--------------------
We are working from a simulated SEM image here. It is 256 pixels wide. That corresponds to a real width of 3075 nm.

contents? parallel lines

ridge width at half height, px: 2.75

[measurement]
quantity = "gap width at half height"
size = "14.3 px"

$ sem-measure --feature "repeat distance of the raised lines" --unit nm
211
--------------------

◆ TASK ITEM ◆
Copy the records above, keeping each line identical.

◆ RESPONSE BOX ◆
We are working from a simulated SEM image here. It is 256 pixels wide. That corresponds to a real width of 3075 nm.

contents? parallel lines

ridge width at half height, px: 2.75

[measurement]
quantity = "gap width at half height"
size = "14.3 px"

$ sem-measure --feature "repeat distance of the raised lines" --unit nm
211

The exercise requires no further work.